DATA SUPPLIED:
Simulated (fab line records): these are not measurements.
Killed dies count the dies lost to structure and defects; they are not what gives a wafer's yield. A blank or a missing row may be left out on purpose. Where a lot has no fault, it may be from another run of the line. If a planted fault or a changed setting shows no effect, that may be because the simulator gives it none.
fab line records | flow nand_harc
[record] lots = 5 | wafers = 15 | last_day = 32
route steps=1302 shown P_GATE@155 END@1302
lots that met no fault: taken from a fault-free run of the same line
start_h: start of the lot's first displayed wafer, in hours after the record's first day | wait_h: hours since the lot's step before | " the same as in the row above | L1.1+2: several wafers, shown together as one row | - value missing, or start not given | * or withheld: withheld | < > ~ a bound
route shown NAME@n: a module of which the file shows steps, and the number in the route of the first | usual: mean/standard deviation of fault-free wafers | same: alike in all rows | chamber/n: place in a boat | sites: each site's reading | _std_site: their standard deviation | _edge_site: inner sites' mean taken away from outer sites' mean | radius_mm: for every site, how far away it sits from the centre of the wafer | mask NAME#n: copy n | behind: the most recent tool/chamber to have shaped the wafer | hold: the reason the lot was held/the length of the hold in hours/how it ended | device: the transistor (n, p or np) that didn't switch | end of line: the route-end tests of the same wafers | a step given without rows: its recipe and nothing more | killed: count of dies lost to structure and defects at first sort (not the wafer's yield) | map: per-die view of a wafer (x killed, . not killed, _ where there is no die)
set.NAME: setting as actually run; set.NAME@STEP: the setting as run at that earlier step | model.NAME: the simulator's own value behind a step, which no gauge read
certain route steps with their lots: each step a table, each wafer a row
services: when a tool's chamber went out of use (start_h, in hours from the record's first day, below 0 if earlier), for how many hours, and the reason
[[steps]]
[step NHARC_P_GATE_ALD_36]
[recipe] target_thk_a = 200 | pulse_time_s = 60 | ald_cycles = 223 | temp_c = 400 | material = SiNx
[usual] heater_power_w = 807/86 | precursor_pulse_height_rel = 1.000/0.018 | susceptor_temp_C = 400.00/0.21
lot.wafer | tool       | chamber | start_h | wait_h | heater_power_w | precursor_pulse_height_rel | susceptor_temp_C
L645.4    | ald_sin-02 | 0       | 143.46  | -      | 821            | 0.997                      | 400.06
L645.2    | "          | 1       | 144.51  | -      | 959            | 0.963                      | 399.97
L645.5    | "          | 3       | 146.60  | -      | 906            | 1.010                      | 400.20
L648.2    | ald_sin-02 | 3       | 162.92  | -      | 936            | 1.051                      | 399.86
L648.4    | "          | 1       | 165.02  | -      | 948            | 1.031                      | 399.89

WORK ORDER:
Your answer must be the data above, copied exactly from its first line through the line containing "fab line records | flow nand_harc", and nothing more.

WORKED SOLUTION:
Simulated (fab line records): these are not measurements.
Killed dies count the dies lost to structure and defects; they are not what gives a wafer's yield. A blank or a missing row may be left out on purpose. Where a lot has no fault, it may be from another run of the line. If a planted fault or a changed setting shows no effect, that may be because the simulator gives it none.
fab line records | flow nand_harc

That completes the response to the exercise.